ASSIGNMENT
Every entry is to be printed again precisely as given.

DATASET EXTRACT
BEGIN

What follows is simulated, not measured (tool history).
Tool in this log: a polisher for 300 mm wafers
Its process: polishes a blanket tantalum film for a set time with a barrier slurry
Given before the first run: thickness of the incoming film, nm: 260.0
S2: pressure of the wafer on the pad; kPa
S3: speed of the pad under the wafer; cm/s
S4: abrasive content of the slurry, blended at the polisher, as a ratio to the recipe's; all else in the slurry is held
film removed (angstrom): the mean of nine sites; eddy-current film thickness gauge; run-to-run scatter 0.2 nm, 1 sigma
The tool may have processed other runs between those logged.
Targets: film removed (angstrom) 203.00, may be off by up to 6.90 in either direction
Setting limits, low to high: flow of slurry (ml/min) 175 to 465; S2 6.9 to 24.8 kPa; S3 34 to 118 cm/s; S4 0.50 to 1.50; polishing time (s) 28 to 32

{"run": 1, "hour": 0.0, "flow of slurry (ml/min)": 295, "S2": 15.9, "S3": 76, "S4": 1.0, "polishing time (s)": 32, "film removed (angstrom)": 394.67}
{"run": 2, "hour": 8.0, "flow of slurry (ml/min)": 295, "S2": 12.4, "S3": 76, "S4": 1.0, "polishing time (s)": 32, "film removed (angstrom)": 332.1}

END

SOLUTION
What follows is simulated, not measured (tool history).
Tool in this log: a polisher for 300 mm wafers
Its process: polishes a blanket tantalum film for a set time with a barrier slurry
Given before the first run: thickness of the incoming film, nm: 260.0
S2: pressure of the wafer on the pad; kPa
S3: speed of the pad under the wafer; cm/s
S4: abrasive content of the slurry, blended at the polisher, as a ratio to the recipe's; all else in the slurry is held
film removed (angstrom): the mean of nine sites; eddy-current film thickness gauge; run-to-run scatter 0.2 nm, 1 sigma
The tool may have processed other runs between those logged.
Targets: film removed (angstrom) 203.00, may be off by up to 6.90 in either direction
Setting limits, low to high: flow of slurry (ml/min) 175 to 465; S2 6.9 to 24.8 kPa; S3 34 to 118 cm/s; S4 0.50 to 1.50; polishing time (s) 28 to 32

{"run": 1, "hour": 0.0, "flow of slurry (ml/min)": 295, "S2": 15.9, "S3": 76, "S4": 1.0, "polishing time (s)": 32, "film removed (angstrom)": 394.67}
{"run": 2, "hour": 8.0, "flow of slurry (ml/min)": 295, "S2": 12.4, "S3": 76, "S4": 1.0, "polishing time (s)": 32, "film removed (angstrom)": 332.1}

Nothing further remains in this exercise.